** Work request **
Beginning at the top of the data below, write out every line exactly until you reach the line with "A cross-section is", and include that line.

** Stored data **
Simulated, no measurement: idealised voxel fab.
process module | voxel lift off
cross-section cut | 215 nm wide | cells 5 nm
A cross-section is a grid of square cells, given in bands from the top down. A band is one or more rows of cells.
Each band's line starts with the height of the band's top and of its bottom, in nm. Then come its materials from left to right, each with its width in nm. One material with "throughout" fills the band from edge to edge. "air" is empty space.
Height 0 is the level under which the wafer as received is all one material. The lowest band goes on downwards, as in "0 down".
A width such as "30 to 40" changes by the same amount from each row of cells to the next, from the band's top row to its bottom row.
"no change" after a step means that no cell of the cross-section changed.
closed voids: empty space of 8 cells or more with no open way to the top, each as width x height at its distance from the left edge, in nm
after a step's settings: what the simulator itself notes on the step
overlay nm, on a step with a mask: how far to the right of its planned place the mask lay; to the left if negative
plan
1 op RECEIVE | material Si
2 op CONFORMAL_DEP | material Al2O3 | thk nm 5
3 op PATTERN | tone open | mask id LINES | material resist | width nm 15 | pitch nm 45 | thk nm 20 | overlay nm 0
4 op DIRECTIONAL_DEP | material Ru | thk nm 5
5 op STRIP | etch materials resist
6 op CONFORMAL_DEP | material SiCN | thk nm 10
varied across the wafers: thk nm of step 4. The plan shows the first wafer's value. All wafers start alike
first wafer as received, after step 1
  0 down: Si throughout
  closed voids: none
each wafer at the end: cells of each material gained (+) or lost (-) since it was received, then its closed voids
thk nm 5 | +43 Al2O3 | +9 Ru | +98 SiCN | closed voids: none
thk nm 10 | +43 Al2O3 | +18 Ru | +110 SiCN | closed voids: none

** Written response **
Simulated, no measurement: idealised voxel fab.
process module | voxel lift off
cross-section cut | 215 nm wide | cells 5 nm
A cross-section is a grid of square cells, given in bands from the top down. A band is one or more rows of cells.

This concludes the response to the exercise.